_ACTIVITY:_ Up to and including the line with "depth_nm: mean etch", output the records exactly as they appear.

_DATASET EXTRACT:_
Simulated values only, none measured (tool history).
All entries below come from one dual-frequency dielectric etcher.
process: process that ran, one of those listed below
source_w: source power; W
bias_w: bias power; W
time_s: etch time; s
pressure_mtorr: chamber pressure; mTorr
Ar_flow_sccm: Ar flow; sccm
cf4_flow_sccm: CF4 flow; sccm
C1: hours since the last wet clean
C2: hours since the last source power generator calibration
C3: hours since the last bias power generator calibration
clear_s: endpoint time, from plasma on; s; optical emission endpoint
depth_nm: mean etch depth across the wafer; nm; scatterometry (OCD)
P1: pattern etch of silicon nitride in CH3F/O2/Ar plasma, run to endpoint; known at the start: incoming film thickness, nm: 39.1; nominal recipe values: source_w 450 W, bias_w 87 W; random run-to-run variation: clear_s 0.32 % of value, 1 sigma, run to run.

_WRITTEN REPLY:_
Simulated values only, none measured (tool history).
All entries below come from one dual-frequency dielectric etcher.
process: process that ran, one of those listed below
source_w: source power; W
bias_w: bias power; W
time_s: etch time; s
pressure_mtorr: chamber pressure; mTorr
Ar_flow_sccm: Ar flow; sccm
cf4_flow_sccm: CF4 flow; sccm
C1: hours since the last wet clean
C2: hours since the last source power generator calibration
C3: hours since the last bias power generator calibration
clear_s: endpoint time, from plasma on; s; optical emission endpoint
depth_nm: mean etch depth across the wafer; nm; scatterometry (OCD)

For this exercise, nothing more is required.